● **Information**
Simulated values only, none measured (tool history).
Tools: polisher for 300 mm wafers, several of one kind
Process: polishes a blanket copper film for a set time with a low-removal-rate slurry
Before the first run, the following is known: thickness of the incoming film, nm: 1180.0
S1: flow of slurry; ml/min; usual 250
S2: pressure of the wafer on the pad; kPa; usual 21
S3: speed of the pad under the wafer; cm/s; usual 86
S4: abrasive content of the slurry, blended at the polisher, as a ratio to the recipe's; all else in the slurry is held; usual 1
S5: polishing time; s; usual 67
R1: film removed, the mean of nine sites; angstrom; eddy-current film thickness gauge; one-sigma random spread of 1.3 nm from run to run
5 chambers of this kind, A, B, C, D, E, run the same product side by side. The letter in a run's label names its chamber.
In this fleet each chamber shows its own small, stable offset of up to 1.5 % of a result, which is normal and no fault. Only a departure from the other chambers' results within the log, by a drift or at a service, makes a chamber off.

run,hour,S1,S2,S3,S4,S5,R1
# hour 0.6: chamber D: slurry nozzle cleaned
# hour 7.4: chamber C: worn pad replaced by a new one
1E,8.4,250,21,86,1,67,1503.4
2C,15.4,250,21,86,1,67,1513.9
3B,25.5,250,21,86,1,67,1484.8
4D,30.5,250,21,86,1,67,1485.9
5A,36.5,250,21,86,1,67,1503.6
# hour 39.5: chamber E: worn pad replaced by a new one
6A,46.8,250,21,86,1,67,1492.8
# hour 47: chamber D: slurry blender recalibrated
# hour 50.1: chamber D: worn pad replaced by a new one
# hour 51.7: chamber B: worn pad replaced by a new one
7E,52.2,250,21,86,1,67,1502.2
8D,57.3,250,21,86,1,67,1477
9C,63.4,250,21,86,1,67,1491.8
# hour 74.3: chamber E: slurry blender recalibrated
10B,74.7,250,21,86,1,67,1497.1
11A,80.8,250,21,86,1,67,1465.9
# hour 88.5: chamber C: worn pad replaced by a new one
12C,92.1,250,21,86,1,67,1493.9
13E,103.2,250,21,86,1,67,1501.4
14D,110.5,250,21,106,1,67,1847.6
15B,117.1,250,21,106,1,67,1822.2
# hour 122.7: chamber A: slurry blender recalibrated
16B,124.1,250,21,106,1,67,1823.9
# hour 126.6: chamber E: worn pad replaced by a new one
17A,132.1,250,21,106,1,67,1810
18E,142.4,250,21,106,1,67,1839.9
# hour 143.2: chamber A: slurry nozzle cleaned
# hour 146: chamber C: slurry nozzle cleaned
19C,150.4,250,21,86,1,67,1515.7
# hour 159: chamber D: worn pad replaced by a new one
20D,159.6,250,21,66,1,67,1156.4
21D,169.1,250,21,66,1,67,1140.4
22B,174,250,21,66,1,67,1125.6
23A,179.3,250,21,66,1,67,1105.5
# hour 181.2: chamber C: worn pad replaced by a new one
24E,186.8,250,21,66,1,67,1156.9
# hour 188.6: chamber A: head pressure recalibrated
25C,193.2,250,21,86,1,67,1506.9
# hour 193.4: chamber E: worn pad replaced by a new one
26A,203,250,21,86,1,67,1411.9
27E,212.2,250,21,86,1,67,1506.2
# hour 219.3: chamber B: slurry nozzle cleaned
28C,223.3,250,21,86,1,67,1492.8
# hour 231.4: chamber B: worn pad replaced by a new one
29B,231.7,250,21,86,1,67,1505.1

● **Requirement**
All that belongs in the answer is an exact copy of the lines from the start of the records above through the line with "Process: polishes a".

● **Answer section**
Simulated values only, none measured (tool history).
Tools: polisher for 300 mm wafers, several of one kind
Process: polishes a blanket copper film for a set time with a low-removal-rate slurry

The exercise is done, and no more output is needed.